ENTRIES PROVIDED:
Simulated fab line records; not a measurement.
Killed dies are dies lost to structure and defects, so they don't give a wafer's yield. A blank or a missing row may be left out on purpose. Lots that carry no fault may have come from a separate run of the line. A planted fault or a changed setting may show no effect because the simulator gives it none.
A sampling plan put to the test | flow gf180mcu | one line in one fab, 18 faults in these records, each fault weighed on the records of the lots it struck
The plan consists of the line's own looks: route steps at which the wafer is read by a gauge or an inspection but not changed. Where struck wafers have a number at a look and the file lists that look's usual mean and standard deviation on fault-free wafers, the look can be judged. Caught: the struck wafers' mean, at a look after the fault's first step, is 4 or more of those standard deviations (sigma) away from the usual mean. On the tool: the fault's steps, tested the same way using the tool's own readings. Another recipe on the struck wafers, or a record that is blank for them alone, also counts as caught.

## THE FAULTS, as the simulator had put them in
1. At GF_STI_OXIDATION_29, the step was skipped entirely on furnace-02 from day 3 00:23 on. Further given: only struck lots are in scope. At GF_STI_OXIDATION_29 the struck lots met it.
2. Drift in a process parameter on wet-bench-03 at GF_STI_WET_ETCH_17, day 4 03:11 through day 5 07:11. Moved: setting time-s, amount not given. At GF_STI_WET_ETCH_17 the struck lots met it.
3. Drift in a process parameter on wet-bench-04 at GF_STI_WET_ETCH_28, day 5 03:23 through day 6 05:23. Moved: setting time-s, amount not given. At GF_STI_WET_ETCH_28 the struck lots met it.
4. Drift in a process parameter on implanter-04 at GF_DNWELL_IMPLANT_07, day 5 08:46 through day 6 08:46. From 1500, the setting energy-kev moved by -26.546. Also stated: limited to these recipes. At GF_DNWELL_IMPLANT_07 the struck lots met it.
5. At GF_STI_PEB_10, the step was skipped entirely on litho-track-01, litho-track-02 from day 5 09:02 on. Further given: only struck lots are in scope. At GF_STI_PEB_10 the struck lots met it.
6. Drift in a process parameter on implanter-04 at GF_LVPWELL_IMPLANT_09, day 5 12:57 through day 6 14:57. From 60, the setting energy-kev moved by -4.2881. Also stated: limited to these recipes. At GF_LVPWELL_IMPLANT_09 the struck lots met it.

WORK TASK: Starting with the first line of the data above, copy each line exactly until you reach the line with "A sampling plan"; include that line as well.

TASK RESULT:
Simulated fab line records; not a measurement.
Killed dies are dies lost to structure and defects, so they don't give a wafer's yield. A blank or a missing row may be left out on purpose. Lots that carry no fault may have come from a separate run of the line. A planted fault or a changed setting may show no effect because the simulator gives it none.
A sampling plan put to the test | flow gf180mcu | one line in one fab, 18 faults in these records, each fault weighed on the records of the lots it struck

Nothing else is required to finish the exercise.